Brief: Up to and including the line that contains "Comparing a struck", repeat each line of the data exactly, starting from the first.

The data:
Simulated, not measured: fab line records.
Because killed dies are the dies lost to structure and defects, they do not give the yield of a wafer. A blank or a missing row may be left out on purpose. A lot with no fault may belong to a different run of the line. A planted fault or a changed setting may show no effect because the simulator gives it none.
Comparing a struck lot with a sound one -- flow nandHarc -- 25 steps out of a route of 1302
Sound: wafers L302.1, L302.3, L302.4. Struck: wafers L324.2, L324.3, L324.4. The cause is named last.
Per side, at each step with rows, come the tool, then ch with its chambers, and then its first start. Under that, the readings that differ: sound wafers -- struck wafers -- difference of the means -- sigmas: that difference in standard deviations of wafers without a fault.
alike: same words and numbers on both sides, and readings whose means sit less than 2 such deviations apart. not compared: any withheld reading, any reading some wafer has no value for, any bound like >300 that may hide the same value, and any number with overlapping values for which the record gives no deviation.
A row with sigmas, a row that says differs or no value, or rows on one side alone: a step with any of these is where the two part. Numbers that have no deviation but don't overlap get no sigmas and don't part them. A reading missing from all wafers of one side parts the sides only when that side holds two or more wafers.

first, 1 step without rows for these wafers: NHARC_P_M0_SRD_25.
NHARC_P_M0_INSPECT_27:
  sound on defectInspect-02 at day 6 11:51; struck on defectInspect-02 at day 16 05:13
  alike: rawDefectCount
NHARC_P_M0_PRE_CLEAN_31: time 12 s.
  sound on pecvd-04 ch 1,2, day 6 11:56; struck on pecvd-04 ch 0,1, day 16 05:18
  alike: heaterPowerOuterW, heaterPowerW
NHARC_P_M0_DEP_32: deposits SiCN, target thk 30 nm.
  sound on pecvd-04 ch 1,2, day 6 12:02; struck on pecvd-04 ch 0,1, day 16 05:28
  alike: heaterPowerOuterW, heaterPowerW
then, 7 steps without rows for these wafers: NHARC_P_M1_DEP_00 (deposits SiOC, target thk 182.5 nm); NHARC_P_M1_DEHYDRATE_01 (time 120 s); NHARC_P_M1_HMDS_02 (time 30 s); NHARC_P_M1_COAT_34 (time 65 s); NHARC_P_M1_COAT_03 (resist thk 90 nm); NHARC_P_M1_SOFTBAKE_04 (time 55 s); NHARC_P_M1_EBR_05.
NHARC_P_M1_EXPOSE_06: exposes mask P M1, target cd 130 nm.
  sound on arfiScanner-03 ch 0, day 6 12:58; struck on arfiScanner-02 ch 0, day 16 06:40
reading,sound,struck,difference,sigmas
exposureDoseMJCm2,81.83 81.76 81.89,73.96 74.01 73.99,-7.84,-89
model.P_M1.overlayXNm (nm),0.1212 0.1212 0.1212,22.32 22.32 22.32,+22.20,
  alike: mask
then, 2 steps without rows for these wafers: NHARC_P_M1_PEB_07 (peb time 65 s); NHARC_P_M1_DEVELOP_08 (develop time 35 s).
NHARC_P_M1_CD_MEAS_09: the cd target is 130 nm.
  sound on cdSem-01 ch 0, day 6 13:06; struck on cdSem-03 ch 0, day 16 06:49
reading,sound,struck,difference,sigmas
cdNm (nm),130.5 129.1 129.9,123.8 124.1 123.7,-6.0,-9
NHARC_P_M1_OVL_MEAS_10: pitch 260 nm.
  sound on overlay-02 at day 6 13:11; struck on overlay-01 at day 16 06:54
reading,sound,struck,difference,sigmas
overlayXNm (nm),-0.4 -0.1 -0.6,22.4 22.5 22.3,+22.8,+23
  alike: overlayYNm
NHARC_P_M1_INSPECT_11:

Response box:
Simulated, not measured: fab line records.
Because killed dies are the dies lost to structure and defects, they do not give the yield of a wafer. A blank or a missing row may be left out on purpose. A lot with no fault may belong to a different run of the line. A planted fault or a changed setting may show no effect because the simulator gives it none.
Comparing a struck lot with a sound one -- flow nandHarc -- 25 steps out of a route of 1302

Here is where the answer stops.